Action item
The full listing below must be printed exactly, word for word.

--------------------------------------------------

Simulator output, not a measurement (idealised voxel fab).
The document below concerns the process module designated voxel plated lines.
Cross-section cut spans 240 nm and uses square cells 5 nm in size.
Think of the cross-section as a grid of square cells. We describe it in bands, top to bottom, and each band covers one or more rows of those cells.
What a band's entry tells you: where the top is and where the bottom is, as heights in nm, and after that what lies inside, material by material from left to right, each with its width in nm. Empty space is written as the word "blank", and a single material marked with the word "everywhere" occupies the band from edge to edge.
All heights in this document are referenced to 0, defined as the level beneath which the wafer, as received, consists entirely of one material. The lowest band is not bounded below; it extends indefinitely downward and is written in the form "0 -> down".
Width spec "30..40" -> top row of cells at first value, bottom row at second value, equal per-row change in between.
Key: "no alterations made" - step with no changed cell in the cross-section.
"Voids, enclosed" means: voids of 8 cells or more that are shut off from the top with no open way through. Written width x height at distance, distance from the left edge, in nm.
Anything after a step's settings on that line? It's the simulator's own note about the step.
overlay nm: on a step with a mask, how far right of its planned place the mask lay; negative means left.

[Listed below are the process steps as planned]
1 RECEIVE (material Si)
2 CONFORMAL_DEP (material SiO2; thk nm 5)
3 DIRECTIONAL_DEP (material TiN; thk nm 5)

--------------------------------------------------

Solution
Simulator output, not a measurement (idealised voxel fab).
The document below concerns the process module designated voxel plated lines.
Cross-section cut spans 240 nm and uses square cells 5 nm in size.
Think of the cross-section as a grid of square cells. We describe it in bands, top to bottom, and each band covers one or more rows of those cells.
What a band's entry tells you: where the top is and where the bottom is, as heights in nm, and after that what lies inside, material by material from left to right, each with its width in nm. Empty space is written as the word "blank", and a single material marked with the word "everywhere" occupies the band from edge to edge.
All heights in this document are referenced to 0, defined as the level beneath which the wafer, as received, consists entirely of one material. The lowest band is not bounded below; it extends indefinitely downward and is written in the form "0 -> down".
Width spec "30..40" -> top row of cells at first value, bottom row at second value, equal per-row change in between.
Key: "no alterations made" - step with no changed cell in the cross-section.
"Voids, enclosed" means: voids of 8 cells or more that are shut off from the top with no open way through. Written width x height at distance, distance from the left edge, in nm.
Anything after a step's settings on that line? It's the simulator's own note about the step.
overlay nm: on a step with a mask, how far right of its planned place the mask lay; negative means left.

[Listed below are the process steps as planned]
1 RECEIVE (material Si)
2 CONFORMAL_DEP (material SiO2; thk nm 5)
3 DIRECTIONAL_DEP (material TiN; thk nm 5)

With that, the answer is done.